***** RECORD EXCERPTS *****

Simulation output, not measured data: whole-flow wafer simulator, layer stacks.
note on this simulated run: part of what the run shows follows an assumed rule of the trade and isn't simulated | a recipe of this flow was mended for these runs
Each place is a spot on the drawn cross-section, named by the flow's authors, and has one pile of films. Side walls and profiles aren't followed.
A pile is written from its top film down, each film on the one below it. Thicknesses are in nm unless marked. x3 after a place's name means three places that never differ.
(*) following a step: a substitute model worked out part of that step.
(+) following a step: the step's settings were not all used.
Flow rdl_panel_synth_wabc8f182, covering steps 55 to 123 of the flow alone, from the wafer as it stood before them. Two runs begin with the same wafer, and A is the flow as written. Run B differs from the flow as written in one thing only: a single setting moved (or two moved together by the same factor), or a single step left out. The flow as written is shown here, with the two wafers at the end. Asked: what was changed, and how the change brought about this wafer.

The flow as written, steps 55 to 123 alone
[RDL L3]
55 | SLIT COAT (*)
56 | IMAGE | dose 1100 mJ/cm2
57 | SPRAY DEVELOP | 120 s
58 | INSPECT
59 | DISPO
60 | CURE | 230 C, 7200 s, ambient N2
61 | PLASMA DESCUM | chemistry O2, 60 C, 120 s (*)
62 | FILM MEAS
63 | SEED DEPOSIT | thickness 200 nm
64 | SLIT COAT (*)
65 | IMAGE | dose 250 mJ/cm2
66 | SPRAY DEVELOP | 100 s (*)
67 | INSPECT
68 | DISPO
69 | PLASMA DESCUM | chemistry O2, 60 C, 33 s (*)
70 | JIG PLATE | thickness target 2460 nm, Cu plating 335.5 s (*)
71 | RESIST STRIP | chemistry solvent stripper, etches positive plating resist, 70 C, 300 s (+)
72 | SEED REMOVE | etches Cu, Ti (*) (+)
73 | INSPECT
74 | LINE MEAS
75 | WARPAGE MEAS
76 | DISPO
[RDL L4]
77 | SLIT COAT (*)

*****

ACTIVITY: Everything from the first line of the entries above through the line with "(+) following a" is to be reproduced exactly, and nothing else.

RESULT:
Simulation output, not measured data: whole-flow wafer simulator, layer stacks.
note on this simulated run: part of what the run shows follows an assumed rule of the trade and isn't simulated | a recipe of this flow was mended for these runs
Each place is a spot on the drawn cross-section, named by the flow's authors, and has one pile of films. Side walls and profiles aren't followed.
A pile is written from its top film down, each film on the one below it. Thicknesses are in nm unless marked. x3 after a place's name means three places that never differ.
(*) following a step: a substitute model worked out part of that step.
(+) following a step: the step's settings were not all used.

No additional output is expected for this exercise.